§ **Information given**
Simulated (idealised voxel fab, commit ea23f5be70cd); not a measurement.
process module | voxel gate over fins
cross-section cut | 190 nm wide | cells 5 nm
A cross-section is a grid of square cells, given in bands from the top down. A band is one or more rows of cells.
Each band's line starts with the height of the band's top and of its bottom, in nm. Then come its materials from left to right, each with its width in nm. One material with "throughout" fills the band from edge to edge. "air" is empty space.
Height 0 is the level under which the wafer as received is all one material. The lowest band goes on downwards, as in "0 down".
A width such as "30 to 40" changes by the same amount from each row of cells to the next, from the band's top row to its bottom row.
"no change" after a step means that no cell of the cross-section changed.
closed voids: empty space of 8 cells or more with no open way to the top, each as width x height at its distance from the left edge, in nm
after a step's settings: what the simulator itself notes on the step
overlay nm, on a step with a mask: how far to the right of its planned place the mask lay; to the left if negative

§ **Assigned task**
An exact restatement of all the entries above is needed.

§ **Exercise response**
Simulated (idealised voxel fab, commit ea23f5be70cd); not a measurement.
process module | voxel gate over fins
cross-section cut | 190 nm wide | cells 5 nm
A cross-section is a grid of square cells, given in bands from the top down. A band is one or more rows of cells.
Each band's line starts with the height of the band's top and of its bottom, in nm. Then come its materials from left to right, each with its width in nm. One material with "throughout" fills the band from edge to edge. "air" is empty space.
Height 0 is the level under which the wafer as received is all one material. The lowest band goes on downwards, as in "0 down".
A width such as "30 to 40" changes by the same amount from each row of cells to the next, from the band's top row to its bottom row.
"no change" after a step means that no cell of the cross-section changed.
closed voids: empty space of 8 cells or more with no open way to the top, each as width x height at its distance from the left edge, in nm
after a step's settings: what the simulator itself notes on the step
overlay nm, on a step with a mask: how far to the right of its planned place the mask lay; to the left if negative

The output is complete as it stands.